• **Provided records**
______________________________
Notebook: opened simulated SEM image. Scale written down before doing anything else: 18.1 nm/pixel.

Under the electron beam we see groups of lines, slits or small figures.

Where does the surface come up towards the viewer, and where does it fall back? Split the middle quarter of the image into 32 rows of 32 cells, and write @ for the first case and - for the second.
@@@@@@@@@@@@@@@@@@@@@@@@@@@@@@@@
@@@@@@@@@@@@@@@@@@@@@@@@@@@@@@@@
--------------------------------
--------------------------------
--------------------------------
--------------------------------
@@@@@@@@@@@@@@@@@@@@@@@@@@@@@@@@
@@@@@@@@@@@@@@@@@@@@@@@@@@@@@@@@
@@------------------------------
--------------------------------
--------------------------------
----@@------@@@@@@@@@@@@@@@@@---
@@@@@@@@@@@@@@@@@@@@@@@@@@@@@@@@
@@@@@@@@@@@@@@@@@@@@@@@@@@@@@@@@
______________________________

• **Requirement**
Go through the listing and write out each line exactly.

• **Task response**
Notebook: opened simulated SEM image. Scale written down before doing anything else: 18.1 nm/pixel.

Under the electron beam we see groups of lines, slits or small figures.

Where does the surface come up towards the viewer, and where does it fall back? Split the middle quarter of the image into 32 rows of 32 cells, and write @ for the first case and - for the second.
@@@@@@@@@@@@@@@@@@@@@@@@@@@@@@@@
@@@@@@@@@@@@@@@@@@@@@@@@@@@@@@@@
--------------------------------
--------------------------------
--------------------------------
--------------------------------
@@@@@@@@@@@@@@@@@@@@@@@@@@@@@@@@
@@@@@@@@@@@@@@@@@@@@@@@@@@@@@@@@
@@------------------------------
--------------------------------
--------------------------------
----@@------@@@@@@@@@@@@@@@@@---
@@@@@@@@@@@@@@@@@@@@@@@@@@@@@@@@
@@@@@@@@@@@@@@@@@@@@@@@@@@@@@@@@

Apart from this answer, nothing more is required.